> **Assigned task**: Could you return every record below exactly as it is written?

> **Extracted information**:
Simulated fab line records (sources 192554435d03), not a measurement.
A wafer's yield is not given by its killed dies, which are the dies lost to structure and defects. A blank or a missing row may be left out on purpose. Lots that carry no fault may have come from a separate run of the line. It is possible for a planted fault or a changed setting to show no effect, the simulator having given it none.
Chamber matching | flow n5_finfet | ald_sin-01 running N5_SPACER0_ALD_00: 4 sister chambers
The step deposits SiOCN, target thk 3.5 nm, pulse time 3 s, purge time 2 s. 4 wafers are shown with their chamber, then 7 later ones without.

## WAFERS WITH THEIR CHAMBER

> **Problem solution**:
Simulated fab line records (sources 192554435d03), not a measurement.
A wafer's yield is not given by its killed dies, which are the dies lost to structure and defects. A blank or a missing row may be left out on purpose. Lots that carry no fault may have come from a separate run of the line. It is possible for a planted fault or a changed setting to show no effect, the simulator having given it none.
Chamber matching | flow n5_finfet | ald_sin-01 running N5_SPACER0_ALD_00: 4 sister chambers
The step deposits SiOCN, target thk 3.5 nm, pulse time 3 s, purge time 2 s. 4 wafers are shown with their chamber, then 7 later ones without.

## WAFERS WITH THEIR CHAMBER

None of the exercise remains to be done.